**WORK REQUEST:** Return only that part of the material below which starts with the line containing "B1: film thickness" and goes on through the line containing "R1: thickness taken", restated exactly.

• • •

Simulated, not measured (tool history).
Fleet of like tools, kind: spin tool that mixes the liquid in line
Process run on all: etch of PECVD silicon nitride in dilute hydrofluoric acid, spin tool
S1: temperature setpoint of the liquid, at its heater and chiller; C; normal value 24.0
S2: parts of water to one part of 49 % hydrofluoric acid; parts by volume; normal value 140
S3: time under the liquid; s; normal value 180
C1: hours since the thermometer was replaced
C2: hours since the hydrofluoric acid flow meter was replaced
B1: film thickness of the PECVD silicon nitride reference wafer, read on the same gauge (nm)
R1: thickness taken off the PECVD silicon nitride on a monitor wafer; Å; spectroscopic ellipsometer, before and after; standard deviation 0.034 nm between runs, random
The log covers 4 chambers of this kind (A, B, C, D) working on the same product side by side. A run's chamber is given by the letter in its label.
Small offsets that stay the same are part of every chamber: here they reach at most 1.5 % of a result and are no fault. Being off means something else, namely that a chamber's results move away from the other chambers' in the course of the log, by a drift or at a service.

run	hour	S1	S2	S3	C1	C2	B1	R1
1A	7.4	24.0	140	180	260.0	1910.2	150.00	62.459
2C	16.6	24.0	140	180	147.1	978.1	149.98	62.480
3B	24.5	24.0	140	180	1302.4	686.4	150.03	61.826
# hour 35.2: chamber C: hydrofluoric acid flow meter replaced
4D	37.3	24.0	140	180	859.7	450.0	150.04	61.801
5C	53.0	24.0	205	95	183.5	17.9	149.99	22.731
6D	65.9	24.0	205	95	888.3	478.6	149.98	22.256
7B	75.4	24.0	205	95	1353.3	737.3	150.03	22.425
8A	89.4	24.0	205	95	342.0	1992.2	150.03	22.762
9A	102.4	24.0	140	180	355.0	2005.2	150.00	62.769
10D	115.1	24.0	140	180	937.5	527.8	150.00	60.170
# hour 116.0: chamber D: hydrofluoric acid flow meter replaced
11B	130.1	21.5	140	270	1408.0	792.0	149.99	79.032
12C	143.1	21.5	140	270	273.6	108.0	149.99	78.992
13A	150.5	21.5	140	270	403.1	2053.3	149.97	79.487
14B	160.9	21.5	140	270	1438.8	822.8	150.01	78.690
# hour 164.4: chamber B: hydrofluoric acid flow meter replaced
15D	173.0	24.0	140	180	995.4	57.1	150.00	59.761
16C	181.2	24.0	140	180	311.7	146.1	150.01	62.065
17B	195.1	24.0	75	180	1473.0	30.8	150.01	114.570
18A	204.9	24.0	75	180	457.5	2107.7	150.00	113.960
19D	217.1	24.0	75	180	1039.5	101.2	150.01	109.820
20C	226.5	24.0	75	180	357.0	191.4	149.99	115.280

• • •

**TASK SOLUTION:**
B1: film thickness of the PECVD silicon nitride reference wafer, read on the same gauge (nm)
R1: thickness taken off the PECVD silicon nitride on a monitor wafer; Å; spectroscopic ellipsometer, before and after; standard deviation 0.034 nm between runs, random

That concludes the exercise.